(Provided information):
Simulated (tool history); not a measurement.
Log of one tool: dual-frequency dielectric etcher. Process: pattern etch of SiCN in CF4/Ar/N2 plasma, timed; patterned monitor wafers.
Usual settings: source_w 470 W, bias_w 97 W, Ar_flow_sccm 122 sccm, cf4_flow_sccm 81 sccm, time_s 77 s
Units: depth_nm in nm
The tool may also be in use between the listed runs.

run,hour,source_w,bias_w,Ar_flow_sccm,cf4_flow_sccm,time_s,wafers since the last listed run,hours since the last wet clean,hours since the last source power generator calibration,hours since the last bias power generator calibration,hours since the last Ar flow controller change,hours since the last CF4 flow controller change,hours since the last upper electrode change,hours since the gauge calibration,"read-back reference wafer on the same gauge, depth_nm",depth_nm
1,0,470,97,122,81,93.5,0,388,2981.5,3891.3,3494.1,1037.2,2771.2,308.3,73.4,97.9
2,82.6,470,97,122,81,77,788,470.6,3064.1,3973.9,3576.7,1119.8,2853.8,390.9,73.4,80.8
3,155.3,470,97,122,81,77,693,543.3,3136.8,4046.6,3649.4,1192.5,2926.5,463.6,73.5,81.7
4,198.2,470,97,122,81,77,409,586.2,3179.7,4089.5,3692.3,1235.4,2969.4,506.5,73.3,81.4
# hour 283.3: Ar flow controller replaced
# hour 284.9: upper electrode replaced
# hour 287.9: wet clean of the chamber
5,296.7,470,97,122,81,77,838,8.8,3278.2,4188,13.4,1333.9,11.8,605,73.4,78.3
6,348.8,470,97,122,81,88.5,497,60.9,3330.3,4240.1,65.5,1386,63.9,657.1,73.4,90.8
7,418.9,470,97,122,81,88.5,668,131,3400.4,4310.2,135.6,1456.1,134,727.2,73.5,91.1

(Required action):
Please give again only the lines from the start of the material through the line holding "Units: depth_nm in nm", exactly as they are written.

(Exercise answer):
Simulated (tool history); not a measurement.
Log of one tool: dual-frequency dielectric etcher. Process: pattern etch of SiCN in CF4/Ar/N2 plasma, timed; patterned monitor wafers.
Usual settings: source_w 470 W, bias_w 97 W, Ar_flow_sccm 122 sccm, cf4_flow_sccm 81 sccm, time_s 77 s
Units: depth_nm in nm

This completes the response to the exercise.